Data:
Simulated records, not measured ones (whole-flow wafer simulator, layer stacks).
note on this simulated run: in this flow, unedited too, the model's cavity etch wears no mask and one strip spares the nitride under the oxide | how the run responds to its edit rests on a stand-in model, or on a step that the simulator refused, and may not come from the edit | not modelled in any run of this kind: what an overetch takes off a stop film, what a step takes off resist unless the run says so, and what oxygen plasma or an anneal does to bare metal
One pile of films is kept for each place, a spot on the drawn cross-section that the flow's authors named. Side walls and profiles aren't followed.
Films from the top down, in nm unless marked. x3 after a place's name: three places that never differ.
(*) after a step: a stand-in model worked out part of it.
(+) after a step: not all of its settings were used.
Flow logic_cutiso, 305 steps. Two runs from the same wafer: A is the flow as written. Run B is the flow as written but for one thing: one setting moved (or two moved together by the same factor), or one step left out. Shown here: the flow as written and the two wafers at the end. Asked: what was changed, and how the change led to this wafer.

Brief:
Starting with the first line of the entries and ending with the line that has "(+) after a", copy each line exactly and add nothing.

Your solution:
Simulated records, not measured ones (whole-flow wafer simulator, layer stacks).
note on this simulated run: in this flow, unedited too, the model's cavity etch wears no mask and one strip spares the nitride under the oxide | how the run responds to its edit rests on a stand-in model, or on a step that the simulator refused, and may not come from the edit | not modelled in any run of this kind: what an overetch takes off a stop film, what a step takes off resist unless the run says so, and what oxygen plasma or an anneal does to bare metal
One pile of films is kept for each place, a spot on the drawn cross-section that the flow's authors named. Side walls and profiles aren't followed.
Films from the top down, in nm unless marked. x3 after a place's name: three places that never differ.
(*) after a step: a stand-in model worked out part of it.
(+) after a step: not all of its settings were used.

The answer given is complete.